** Dataset extract follows **
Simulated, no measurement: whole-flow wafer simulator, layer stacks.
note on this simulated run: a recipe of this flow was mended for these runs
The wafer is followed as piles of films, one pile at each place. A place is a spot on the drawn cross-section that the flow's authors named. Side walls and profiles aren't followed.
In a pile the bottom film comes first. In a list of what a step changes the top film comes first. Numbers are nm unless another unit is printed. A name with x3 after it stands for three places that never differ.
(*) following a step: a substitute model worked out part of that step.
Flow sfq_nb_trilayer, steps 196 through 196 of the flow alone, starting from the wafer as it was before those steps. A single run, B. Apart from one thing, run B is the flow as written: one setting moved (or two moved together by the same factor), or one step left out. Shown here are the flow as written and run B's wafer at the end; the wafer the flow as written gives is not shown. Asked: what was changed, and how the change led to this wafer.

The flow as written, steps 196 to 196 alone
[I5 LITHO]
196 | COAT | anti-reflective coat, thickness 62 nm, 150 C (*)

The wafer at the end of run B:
** End of Dataset extract **

| Work task |
The entries above must be returned exactly.

| Written reply |
Simulated, no measurement: whole-flow wafer simulator, layer stacks.
note on this simulated run: a recipe of this flow was mended for these runs
The wafer is followed as piles of films, one pile at each place. A place is a spot on the drawn cross-section that the flow's authors named. Side walls and profiles aren't followed.
In a pile the bottom film comes first. In a list of what a step changes the top film comes first. Numbers are nm unless another unit is printed. A name with x3 after it stands for three places that never differ.
(*) following a step: a substitute model worked out part of that step.
Flow sfq_nb_trilayer, steps 196 through 196 of the flow alone, starting from the wafer as it was before those steps. A single run, B. Apart from one thing, run B is the flow as written: one setting moved (or two moved together by the same factor), or one step left out. Shown here are the flow as written and run B's wafer at the end; the wafer the flow as written gives is not shown. Asked: what was changed, and how the change led to this wafer.

The flow as written, steps 196 to 196 alone
[I5 LITHO]
196 | COAT | anti-reflective coat, thickness 62 nm, 150 C (*)

The wafer at the end of run B:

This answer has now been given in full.